>>

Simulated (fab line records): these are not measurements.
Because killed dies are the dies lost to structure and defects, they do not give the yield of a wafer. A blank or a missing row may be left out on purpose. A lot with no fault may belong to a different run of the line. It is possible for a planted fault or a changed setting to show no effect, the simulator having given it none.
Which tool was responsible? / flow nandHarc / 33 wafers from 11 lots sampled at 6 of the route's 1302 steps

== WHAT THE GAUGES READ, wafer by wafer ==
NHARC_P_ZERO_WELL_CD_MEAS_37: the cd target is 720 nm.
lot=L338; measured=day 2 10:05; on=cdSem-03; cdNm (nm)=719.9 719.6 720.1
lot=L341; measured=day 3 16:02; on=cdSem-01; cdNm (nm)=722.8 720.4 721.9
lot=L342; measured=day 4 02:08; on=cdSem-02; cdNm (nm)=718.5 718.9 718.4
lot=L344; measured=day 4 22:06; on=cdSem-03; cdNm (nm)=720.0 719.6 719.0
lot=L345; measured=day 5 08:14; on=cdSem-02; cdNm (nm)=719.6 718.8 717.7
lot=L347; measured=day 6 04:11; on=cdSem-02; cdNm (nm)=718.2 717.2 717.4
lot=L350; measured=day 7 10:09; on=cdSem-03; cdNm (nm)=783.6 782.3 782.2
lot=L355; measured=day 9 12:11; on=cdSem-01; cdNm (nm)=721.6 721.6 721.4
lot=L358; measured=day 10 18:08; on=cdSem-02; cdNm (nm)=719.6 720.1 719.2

<<

_Work request_
The records given above are to be repeated in full, exactly.

_Reply_
Simulated (fab line records): these are not measurements.
Because killed dies are the dies lost to structure and defects, they do not give the yield of a wafer. A blank or a missing row may be left out on purpose. A lot with no fault may belong to a different run of the line. It is possible for a planted fault or a changed setting to show no effect, the simulator having given it none.
Which tool was responsible? / flow nandHarc / 33 wafers from 11 lots sampled at 6 of the route's 1302 steps

== WHAT THE GAUGES READ, wafer by wafer ==
NHARC_P_ZERO_WELL_CD_MEAS_37: the cd target is 720 nm.
lot=L338; measured=day 2 10:05; on=cdSem-03; cdNm (nm)=719.9 719.6 720.1
lot=L341; measured=day 3 16:02; on=cdSem-01; cdNm (nm)=722.8 720.4 721.9
lot=L342; measured=day 4 02:08; on=cdSem-02; cdNm (nm)=718.5 718.9 718.4
lot=L344; measured=day 4 22:06; on=cdSem-03; cdNm (nm)=720.0 719.6 719.0
lot=L345; measured=day 5 08:14; on=cdSem-02; cdNm (nm)=719.6 718.8 717.7
lot=L347; measured=day 6 04:11; on=cdSem-02; cdNm (nm)=718.2 717.2 717.4
lot=L350; measured=day 7 10:09; on=cdSem-03; cdNm (nm)=783.6 782.3 782.2
lot=L355; measured=day 9 12:11; on=cdSem-01; cdNm (nm)=721.6 721.6 721.4
lot=L358; measured=day 10 18:08; on=cdSem-02; cdNm (nm)=719.6 720.1 719.2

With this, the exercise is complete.